Assignment: The required output is the complete data, repeated without alteration.

↓↓↓
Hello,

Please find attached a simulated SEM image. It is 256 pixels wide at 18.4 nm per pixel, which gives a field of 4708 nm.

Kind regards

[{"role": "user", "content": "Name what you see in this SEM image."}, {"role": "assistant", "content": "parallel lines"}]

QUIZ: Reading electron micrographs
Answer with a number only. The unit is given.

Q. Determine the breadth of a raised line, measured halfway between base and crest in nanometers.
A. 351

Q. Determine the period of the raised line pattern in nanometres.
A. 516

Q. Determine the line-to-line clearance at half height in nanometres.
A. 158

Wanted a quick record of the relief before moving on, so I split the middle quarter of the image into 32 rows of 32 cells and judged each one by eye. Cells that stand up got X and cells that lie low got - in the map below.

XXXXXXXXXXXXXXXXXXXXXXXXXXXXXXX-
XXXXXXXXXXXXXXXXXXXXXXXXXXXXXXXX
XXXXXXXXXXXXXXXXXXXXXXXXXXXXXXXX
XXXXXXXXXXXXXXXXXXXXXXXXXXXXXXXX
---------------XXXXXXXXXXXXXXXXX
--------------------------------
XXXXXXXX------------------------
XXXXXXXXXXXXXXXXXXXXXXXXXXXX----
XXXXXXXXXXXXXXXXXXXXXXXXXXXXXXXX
↑↑↑

Solution:
Hello,

Please find attached a simulated SEM image. It is 256 pixels wide at 18.4 nm per pixel, which gives a field of 4708 nm.

Kind regards

[{"role": "user", "content": "Name what you see in this SEM image."}, {"role": "assistant", "content": "parallel lines"}]

QUIZ: Reading electron micrographs
Answer with a number only. The unit is given.

Q. Determine the breadth of a raised line, measured halfway between base and crest in nanometers.
A. 351

Q. Determine the period of the raised line pattern in nanometres.
A. 516

Q. Determine the line-to-line clearance at half height in nanometres.
A. 158

Wanted a quick record of the relief before moving on, so I split the middle quarter of the image into 32 rows of 32 cells and judged each one by eye. Cells that stand up got X and cells that lie low got - in the map below.

XXXXXXXXXXXXXXXXXXXXXXXXXXXXXXX-
XXXXXXXXXXXXXXXXXXXXXXXXXXXXXXXX
XXXXXXXXXXXXXXXXXXXXXXXXXXXXXXXX
XXXXXXXXXXXXXXXXXXXXXXXXXXXXXXXX
---------------XXXXXXXXXXXXXXXXX
--------------------------------
XXXXXXXX------------------------
XXXXXXXXXXXXXXXXXXXXXXXXXXXX----
XXXXXXXXXXXXXXXXXXXXXXXXXXXXXXXX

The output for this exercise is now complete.